┄┄┄┄┄┄

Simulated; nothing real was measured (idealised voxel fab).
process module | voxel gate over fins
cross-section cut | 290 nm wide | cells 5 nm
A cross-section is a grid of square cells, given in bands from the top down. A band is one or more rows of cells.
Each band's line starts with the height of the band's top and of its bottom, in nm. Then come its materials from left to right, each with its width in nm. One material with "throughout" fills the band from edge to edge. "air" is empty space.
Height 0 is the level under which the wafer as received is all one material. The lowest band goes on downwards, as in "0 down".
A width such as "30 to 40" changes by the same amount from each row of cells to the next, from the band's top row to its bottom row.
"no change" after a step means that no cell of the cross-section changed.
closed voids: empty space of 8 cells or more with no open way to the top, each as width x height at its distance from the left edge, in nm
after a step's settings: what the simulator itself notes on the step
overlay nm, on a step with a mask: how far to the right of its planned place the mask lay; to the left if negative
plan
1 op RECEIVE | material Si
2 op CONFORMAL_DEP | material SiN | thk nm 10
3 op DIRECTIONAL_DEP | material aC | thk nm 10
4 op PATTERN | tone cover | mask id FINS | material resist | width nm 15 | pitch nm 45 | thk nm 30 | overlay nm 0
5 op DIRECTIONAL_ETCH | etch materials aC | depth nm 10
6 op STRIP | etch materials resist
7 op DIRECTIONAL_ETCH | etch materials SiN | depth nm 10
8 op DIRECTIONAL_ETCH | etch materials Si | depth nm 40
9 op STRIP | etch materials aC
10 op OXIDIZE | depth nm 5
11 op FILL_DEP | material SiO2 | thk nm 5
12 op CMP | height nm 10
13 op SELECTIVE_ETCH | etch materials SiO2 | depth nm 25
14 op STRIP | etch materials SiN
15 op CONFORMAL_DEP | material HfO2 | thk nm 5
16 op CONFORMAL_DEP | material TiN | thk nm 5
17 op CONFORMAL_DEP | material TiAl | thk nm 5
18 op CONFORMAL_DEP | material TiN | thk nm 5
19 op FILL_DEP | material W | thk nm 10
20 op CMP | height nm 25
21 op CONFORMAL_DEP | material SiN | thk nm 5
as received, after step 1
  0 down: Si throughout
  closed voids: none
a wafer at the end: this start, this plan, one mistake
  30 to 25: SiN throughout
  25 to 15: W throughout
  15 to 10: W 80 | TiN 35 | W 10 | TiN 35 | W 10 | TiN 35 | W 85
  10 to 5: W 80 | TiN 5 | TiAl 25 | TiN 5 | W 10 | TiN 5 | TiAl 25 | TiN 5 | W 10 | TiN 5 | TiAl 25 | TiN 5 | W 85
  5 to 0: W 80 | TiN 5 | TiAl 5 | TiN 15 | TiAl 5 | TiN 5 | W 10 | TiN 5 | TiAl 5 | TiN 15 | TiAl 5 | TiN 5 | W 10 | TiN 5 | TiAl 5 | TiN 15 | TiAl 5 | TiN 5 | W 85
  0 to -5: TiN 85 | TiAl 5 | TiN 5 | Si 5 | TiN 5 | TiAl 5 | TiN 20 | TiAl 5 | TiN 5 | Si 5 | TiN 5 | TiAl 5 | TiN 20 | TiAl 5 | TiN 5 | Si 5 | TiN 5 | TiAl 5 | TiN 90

┄┄┄┄┄┄

#### EXERCISE
Reproduce exactly the lines above from the line with "3 op DIRECTIONAL_DEP" to the line with "20 op CMP | height nm 25", including both, and add nothing.

#### ANSWER SECTION
3 op DIRECTIONAL_DEP | material aC | thk nm 10
4 op PATTERN | tone cover | mask id FINS | material resist | width nm 15 | pitch nm 45 | thk nm 30 | overlay nm 0
5 op DIRECTIONAL_ETCH | etch materials aC | depth nm 10
6 op STRIP | etch materials resist
7 op DIRECTIONAL_ETCH | etch materials SiN | depth nm 10
8 op DIRECTIONAL_ETCH | etch materials Si | depth nm 40
9 op STRIP | etch materials aC
10 op OXIDIZE | depth nm 5
11 op FILL_DEP | material SiO2 | thk nm 5
12 op CMP | height nm 10
13 op SELECTIVE_ETCH | etch materials SiO2 | depth nm 25
14 op STRIP | etch materials SiN
15 op CONFORMAL_DEP | material HfO2 | thk nm 5
16 op CONFORMAL_DEP | material TiN | thk nm 5
17 op CONFORMAL_DEP | material TiAl | thk nm 5
18 op CONFORMAL_DEP | material TiN | thk nm 5
19 op FILL_DEP | material W | thk nm 10
20 op CMP | height nm 25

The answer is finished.